Below are records; reproduce exactly the lines from the first through the one containing "note on this".

> Available data
══════════

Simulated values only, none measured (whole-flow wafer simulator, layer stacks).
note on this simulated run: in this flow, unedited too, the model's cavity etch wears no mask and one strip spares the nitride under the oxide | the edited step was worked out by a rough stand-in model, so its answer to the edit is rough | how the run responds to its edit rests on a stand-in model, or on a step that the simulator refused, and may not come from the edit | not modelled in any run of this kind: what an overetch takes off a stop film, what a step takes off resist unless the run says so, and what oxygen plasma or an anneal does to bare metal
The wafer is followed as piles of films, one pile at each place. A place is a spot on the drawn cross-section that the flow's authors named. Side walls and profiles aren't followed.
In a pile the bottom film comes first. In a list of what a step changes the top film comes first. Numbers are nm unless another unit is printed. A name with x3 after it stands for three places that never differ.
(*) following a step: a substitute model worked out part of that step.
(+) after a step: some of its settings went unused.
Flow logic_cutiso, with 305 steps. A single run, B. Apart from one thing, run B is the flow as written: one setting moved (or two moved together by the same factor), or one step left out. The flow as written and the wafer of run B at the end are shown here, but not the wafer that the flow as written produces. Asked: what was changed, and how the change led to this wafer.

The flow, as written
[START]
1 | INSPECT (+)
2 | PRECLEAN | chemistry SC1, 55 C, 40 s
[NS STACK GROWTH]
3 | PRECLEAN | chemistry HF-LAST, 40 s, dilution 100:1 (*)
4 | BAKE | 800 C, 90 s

══════════

> Answer section
Simulated values only, none measured (whole-flow wafer simulator, layer stacks).
note on this simulated run: in this flow, unedited too, the model's cavity etch wears no mask and one strip spares the nitride under the oxide | the edited step was worked out by a rough stand-in model, so its answer to the edit is rough | how the run responds to its edit rests on a stand-in model, or on a step that the simulator refused, and may not come from the edit | not modelled in any run of this kind: what an overetch takes off a stop film, what a step takes off resist unless the run says so, and what oxygen plasma or an anneal does to bare metal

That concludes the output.